# Action item:
Please retype all of the data below, word for word.

◆ ◆ ◆ ◆ ◆

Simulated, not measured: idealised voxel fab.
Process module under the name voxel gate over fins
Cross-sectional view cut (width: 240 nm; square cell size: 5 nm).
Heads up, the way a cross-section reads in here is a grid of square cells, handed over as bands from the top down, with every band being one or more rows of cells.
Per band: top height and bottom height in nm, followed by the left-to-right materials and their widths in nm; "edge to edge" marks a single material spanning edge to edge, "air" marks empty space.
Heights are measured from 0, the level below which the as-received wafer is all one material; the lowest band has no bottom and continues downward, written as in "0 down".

◆ ◆ ◆ ◆ ◆

# Answer box:
Simulated, not measured: idealised voxel fab.
Process module under the name voxel gate over fins
Cross-sectional view cut (width: 240 nm; square cell size: 5 nm).
Heads up, the way a cross-section reads in here is a grid of square cells, handed over as bands from the top down, with every band being one or more rows of cells.
Per band: top height and bottom height in nm, followed by the left-to-right materials and their widths in nm; "edge to edge" marks a single material spanning edge to edge, "air" marks empty space.
Heights are measured from 0, the level below which the as-received wafer is all one material; the lowest band has no bottom and continues downward, written as in "0 down".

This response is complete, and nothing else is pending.